Start of RECORDS PROVIDED
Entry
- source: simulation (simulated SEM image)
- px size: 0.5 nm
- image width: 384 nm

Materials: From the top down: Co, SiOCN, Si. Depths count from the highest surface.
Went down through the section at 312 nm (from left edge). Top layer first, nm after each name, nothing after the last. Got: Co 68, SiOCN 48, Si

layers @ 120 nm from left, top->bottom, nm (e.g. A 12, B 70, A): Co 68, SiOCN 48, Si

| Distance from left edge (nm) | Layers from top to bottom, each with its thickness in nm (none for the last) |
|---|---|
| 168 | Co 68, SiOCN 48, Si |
End of RECORDS PROVIDED

» WORK REQUEST: For the lines above, output exactly those from the line containing "- source: simulation (simulated SEM image)" through the line containing "layers @ 120", and skip the others.

» TASK ANSWER:
- source: simulation (simulated SEM image)
- px size: 0.5 nm
- image width: 384 nm

Materials: From the top down: Co, SiOCN, Si. Depths count from the highest surface.
Went down through the section at 312 nm (from left edge). Top layer first, nm after each name, nothing after the last. Got: Co 68, SiOCN 48, Si

layers @ 120 nm from left, top->bottom, nm (e.g. A 12, B 70, A): Co 68, SiOCN 48, Si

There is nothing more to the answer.